━━ Given entries ━━
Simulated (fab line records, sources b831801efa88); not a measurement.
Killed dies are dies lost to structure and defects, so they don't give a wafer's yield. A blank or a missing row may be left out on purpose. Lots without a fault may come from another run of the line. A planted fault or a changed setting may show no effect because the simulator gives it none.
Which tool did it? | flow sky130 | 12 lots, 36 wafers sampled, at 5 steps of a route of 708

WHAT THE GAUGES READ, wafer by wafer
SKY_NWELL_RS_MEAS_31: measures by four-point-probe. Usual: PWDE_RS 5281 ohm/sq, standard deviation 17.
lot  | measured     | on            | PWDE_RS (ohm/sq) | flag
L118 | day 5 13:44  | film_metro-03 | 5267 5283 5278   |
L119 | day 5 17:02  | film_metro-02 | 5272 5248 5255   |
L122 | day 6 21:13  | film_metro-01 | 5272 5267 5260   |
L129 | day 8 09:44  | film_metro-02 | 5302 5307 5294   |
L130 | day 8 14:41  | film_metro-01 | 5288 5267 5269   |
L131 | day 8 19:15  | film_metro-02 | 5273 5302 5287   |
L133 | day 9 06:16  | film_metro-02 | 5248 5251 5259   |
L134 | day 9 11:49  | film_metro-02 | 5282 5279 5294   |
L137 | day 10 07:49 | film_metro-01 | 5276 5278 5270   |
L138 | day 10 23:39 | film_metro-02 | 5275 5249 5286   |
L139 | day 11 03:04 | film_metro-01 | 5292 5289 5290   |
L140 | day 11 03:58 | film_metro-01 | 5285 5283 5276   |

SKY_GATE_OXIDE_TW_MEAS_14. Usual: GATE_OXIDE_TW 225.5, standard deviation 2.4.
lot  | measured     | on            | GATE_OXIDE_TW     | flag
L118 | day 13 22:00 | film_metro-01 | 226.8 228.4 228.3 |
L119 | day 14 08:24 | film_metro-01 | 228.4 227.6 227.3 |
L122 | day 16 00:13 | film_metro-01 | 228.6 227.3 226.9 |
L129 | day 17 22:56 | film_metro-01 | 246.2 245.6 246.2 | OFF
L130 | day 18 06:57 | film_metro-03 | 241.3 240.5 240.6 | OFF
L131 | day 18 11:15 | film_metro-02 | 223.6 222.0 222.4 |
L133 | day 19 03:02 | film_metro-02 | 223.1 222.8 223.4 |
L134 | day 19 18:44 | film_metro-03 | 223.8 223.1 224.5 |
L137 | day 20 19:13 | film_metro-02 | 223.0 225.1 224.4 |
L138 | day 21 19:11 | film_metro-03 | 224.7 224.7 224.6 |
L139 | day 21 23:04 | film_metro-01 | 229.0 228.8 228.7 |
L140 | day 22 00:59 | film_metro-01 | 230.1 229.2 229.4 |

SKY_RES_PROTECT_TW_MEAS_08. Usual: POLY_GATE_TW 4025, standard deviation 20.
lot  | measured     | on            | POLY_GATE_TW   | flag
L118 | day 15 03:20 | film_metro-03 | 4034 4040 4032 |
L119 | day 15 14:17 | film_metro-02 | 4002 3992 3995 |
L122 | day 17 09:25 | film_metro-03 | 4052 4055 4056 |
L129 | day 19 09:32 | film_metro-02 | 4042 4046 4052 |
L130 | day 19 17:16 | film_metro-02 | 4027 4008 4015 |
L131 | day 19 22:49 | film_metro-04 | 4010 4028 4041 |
━━━

Assigned task ▸
Exactly as written, reproduce the lines of the data above from the first line through the line where "WHAT THE GAUGES READ, wafer by wafer" appears.

Written solution ▸
Simulated (fab line records, sources b831801efa88); not a measurement.
Killed dies are dies lost to structure and defects, so they don't give a wafer's yield. A blank or a missing row may be left out on purpose. Lots without a fault may come from another run of the line. A planted fault or a changed setting may show no effect because the simulator gives it none.
Which tool did it? | flow sky130 | 12 lots, 36 wafers sampled, at 5 steps of a route of 708

WHAT THE GAUGES READ, wafer by wafer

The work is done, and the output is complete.